MATERIAL SHOWN »
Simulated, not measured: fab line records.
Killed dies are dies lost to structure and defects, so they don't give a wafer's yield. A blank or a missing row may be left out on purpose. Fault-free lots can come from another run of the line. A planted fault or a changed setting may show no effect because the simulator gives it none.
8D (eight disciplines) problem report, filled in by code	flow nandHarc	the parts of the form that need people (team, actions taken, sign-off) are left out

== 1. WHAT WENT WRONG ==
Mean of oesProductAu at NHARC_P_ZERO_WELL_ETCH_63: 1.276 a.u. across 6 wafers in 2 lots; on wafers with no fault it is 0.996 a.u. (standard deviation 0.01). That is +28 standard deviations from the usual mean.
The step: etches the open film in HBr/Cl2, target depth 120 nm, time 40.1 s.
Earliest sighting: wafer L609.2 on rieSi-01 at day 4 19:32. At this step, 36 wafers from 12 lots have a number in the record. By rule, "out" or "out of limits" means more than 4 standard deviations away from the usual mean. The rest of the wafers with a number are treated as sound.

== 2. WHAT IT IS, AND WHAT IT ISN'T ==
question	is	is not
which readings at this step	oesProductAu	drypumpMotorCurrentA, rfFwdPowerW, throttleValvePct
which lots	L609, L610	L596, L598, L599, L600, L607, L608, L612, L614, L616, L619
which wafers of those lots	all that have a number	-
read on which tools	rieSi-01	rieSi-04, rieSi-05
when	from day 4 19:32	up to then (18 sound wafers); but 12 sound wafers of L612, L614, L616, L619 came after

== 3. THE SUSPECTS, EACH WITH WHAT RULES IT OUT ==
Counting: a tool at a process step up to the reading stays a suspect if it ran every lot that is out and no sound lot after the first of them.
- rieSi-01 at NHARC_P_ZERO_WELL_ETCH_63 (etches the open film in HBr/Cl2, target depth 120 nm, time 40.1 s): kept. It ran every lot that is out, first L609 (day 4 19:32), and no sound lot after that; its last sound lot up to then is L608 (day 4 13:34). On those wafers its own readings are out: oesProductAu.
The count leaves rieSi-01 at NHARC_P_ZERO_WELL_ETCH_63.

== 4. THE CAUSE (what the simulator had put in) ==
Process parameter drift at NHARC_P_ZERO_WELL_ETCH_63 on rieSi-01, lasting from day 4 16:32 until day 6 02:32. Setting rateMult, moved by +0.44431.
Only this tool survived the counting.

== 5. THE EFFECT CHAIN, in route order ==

ASSIGNED TASK » Nothing past the line containing "The step: etches" should be restated; transcribe the material exactly from its first line through that line.

TASK OUTPUT »
Simulated, not measured: fab line records.
Killed dies are dies lost to structure and defects, so they don't give a wafer's yield. A blank or a missing row may be left out on purpose. Fault-free lots can come from another run of the line. A planted fault or a changed setting may show no effect because the simulator gives it none.
8D (eight disciplines) problem report, filled in by code	flow nandHarc	the parts of the form that need people (team, actions taken, sign-off) are left out

== 1. WHAT WENT WRONG ==
Mean of oesProductAu at NHARC_P_ZERO_WELL_ETCH_63: 1.276 a.u. across 6 wafers in 2 lots; on wafers with no fault it is 0.996 a.u. (standard deviation 0.01). That is +28 standard deviations from the usual mean.
The step: etches the open film in HBr/Cl2, target depth 120 nm, time 40.1 s.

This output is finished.